**REQUIREMENT:** Transcribe the complete listing exactly.

[[ EXTRACTED MATERIAL open ]]

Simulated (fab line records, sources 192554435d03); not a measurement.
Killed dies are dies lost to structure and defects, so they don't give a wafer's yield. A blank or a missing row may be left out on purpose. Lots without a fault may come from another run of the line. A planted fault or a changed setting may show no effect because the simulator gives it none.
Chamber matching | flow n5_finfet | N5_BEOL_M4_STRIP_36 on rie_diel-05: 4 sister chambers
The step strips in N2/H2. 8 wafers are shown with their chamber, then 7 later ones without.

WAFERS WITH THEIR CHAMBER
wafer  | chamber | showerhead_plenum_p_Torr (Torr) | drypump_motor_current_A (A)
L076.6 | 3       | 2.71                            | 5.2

[[ EXTRACTED MATERIAL closed ]]

**WRITTEN RESPONSE:**
Simulated (fab line records, sources 192554435d03); not a measurement.
Killed dies are dies lost to structure and defects, so they don't give a wafer's yield. A blank or a missing row may be left out on purpose. Lots without a fault may come from another run of the line. A planted fault or a changed setting may show no effect because the simulator gives it none.
Chamber matching | flow n5_finfet | N5_BEOL_M4_STRIP_36 on rie_diel-05: 4 sister chambers
The step strips in N2/H2. 8 wafers are shown with their chamber, then 7 later ones without.

WAFERS WITH THEIR CHAMBER
wafer  | chamber | showerhead_plenum_p_Torr (Torr) | drypump_motor_current_A (A)
L076.6 | 3       | 2.71                            | 5.2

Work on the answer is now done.